[Brief]:
Reproduce word for word the lines between those holding "Prior information: solvent" and "Standard recipe for", inclusive, and nothing else from the data below.

[Data shown]:
────────
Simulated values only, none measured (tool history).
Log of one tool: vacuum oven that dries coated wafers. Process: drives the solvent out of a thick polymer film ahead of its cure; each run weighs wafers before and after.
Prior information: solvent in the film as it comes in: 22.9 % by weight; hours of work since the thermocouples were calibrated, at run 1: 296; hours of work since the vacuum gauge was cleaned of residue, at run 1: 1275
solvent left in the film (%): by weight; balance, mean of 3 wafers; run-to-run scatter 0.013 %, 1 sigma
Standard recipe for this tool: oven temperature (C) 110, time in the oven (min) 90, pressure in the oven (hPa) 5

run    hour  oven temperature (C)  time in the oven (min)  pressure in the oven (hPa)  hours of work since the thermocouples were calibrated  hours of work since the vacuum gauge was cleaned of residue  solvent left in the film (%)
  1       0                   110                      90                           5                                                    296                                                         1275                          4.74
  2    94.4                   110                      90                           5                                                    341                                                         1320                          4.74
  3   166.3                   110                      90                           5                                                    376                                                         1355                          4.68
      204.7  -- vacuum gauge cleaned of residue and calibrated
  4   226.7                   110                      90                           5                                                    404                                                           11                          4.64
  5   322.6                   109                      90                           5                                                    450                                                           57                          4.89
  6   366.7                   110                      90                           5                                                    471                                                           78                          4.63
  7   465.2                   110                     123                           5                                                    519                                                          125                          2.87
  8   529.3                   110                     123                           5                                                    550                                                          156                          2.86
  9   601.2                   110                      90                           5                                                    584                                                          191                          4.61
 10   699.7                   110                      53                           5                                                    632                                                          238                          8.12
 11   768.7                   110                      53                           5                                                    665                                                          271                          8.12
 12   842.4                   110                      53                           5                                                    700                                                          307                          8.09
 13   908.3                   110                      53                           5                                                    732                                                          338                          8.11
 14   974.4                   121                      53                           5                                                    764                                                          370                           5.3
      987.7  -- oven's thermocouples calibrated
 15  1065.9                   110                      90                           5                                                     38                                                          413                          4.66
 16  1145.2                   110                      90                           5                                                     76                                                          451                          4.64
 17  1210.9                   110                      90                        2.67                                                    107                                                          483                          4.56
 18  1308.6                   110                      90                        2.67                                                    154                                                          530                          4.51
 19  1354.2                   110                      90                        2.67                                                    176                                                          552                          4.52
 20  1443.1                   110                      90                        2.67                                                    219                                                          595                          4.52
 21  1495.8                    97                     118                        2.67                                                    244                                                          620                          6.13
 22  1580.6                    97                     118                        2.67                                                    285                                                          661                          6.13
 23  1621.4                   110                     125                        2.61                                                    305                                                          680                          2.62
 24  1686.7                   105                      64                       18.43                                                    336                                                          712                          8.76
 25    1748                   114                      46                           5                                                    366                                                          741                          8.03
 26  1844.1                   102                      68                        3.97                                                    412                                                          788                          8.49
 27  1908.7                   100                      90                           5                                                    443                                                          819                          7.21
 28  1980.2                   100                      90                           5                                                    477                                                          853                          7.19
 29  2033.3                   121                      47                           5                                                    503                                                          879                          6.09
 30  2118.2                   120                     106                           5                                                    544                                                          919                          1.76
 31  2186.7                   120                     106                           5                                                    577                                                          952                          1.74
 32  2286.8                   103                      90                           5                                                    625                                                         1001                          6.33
────────

[Answer space]:
Prior information: solvent in the film as it comes in: 22.9 % by weight; hours of work since the thermocouples were calibrated, at run 1: 296; hours of work since the vacuum gauge was cleaned of residue, at run 1: 1275
solvent left in the film (%): by weight; balance, mean of 3 wafers; run-to-run scatter 0.013 %, 1 sigma
Standard recipe for this tool: oven temperature (C) 110, time in the oven (min) 90, pressure in the oven (hPa) 5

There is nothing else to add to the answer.